Exercise data.
+===+

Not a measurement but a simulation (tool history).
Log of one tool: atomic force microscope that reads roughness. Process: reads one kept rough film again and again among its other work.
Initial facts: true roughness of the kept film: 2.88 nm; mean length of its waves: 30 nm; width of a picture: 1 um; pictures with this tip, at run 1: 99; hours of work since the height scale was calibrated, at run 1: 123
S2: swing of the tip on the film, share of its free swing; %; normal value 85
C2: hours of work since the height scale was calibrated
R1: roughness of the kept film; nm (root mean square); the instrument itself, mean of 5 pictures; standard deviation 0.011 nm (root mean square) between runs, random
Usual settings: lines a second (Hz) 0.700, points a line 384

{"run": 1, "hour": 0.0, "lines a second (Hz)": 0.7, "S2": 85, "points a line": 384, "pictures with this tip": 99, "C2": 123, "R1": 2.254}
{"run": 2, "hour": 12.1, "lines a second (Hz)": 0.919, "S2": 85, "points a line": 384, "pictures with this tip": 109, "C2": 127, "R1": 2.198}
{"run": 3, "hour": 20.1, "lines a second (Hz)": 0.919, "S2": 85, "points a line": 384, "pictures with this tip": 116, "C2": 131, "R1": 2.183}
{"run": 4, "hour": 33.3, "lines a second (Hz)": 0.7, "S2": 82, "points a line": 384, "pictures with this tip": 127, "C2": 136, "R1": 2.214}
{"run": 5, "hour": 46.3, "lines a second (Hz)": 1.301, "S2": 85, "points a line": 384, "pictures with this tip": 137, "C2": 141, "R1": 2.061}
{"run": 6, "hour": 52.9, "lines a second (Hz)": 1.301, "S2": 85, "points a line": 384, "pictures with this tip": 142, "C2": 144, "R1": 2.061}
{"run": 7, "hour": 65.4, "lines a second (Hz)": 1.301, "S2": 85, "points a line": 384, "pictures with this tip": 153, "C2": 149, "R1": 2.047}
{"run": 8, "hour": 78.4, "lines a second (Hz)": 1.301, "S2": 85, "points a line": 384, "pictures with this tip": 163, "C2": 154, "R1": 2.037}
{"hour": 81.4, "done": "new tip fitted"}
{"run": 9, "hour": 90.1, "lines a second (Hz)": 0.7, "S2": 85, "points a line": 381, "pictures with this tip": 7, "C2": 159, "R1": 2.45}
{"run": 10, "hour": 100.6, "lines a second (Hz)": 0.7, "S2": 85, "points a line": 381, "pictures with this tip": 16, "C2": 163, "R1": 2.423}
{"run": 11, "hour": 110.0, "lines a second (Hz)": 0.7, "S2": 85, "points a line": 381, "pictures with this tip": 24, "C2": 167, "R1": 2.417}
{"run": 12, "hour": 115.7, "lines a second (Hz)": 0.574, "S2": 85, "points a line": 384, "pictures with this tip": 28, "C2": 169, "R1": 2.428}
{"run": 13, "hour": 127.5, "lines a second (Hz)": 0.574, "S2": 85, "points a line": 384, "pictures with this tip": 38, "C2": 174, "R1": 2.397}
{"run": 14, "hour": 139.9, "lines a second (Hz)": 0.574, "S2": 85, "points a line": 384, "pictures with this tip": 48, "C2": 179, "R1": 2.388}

+===+

Work request.
The expected output is exactly the lines of the listing above between the line holding "Log of one tool: atomic" and the line holding "Initial facts: true", inclusive.

Task solution.
Log of one tool: atomic force microscope that reads roughness. Process: reads one kept rough film again and again among its other work.
Initial facts: true roughness of the kept film: 2.88 nm; mean length of its waves: 30 nm; width of a picture: 1 um; pictures with this tip, at run 1: 99; hours of work since the height scale was calibrated, at run 1: 123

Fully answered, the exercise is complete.